·····

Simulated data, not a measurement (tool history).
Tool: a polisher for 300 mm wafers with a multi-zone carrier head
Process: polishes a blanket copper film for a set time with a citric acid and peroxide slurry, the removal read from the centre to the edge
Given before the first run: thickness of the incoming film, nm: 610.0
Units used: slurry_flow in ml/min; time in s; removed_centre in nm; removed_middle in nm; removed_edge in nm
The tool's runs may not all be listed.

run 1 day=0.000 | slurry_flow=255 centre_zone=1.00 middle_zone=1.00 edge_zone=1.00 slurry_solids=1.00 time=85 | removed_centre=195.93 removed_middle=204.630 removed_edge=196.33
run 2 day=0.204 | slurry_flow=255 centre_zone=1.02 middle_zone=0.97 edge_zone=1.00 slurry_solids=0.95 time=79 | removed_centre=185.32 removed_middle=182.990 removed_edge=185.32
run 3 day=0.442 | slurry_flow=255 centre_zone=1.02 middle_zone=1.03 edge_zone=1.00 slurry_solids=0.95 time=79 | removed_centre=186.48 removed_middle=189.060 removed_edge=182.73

·····

Assignment:
Begin at the first line of the records above and quote every line verbatim through the one that contains "run 2 day=0.204".

Result:
Simulated data, not a measurement (tool history).
Tool: a polisher for 300 mm wafers with a multi-zone carrier head
Process: polishes a blanket copper film for a set time with a citric acid and peroxide slurry, the removal read from the centre to the edge
Given before the first run: thickness of the incoming film, nm: 610.0
Units used: slurry_flow in ml/min; time in s; removed_centre in nm; removed_middle in nm; removed_edge in nm
The tool's runs may not all be listed.

run 1 day=0.000 | slurry_flow=255 centre_zone=1.00 middle_zone=1.00 edge_zone=1.00 slurry_solids=1.00 time=85 | removed_centre=195.93 removed_middle=204.630 removed_edge=196.33
run 2 day=0.204 | slurry_flow=255 centre_zone=1.02 middle_zone=0.97 edge_zone=1.00 slurry_solids=0.95 time=79 | removed_centre=185.32 removed_middle=182.990 removed_edge=185.32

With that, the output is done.